## Source material
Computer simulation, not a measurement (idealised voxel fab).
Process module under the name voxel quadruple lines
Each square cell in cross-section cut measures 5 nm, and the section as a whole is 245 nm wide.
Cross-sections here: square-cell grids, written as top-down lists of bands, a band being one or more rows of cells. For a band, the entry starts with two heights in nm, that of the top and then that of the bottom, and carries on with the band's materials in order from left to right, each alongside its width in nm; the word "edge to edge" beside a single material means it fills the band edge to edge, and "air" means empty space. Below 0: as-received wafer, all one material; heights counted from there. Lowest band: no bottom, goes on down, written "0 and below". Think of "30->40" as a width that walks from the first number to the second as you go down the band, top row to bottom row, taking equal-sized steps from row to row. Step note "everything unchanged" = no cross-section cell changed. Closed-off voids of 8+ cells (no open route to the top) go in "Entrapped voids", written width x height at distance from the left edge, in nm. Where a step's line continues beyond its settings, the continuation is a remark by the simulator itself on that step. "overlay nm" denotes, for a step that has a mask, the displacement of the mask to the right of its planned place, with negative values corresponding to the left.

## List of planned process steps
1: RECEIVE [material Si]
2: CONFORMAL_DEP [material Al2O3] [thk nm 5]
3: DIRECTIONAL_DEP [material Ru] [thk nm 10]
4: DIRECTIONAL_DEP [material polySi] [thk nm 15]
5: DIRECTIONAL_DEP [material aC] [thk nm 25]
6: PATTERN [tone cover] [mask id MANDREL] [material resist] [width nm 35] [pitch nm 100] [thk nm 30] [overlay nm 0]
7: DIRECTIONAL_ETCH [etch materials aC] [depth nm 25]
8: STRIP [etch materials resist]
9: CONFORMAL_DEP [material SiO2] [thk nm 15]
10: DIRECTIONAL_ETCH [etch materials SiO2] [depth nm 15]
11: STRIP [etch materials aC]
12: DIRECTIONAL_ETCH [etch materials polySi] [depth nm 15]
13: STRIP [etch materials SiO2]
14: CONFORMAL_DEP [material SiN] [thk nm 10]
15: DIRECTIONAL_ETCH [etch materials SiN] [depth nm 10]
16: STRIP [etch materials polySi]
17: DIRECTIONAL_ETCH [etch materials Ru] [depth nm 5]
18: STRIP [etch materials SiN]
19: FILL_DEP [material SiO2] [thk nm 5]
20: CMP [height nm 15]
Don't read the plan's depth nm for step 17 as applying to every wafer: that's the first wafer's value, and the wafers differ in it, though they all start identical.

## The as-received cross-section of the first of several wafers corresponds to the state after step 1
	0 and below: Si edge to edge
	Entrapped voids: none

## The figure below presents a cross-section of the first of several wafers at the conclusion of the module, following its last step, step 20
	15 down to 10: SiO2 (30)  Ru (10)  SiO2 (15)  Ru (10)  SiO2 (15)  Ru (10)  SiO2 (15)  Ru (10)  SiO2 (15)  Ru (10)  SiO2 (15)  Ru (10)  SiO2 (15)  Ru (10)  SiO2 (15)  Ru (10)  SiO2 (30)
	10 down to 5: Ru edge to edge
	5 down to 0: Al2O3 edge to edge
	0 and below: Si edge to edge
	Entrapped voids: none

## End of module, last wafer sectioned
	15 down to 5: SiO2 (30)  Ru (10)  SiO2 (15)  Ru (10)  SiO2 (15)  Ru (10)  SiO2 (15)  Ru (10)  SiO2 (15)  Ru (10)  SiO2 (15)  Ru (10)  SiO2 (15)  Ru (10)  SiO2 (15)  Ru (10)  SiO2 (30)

## Work item
From the very first line of the records down to the line with "Each square cell", please write out each line exactly, including both ends and no other lines.

## Worked solution
Computer simulation, not a measurement (idealised voxel fab).
Process module under the name voxel quadruple lines
Each square cell in cross-section cut measures 5 nm, and the section as a whole is 245 nm wide.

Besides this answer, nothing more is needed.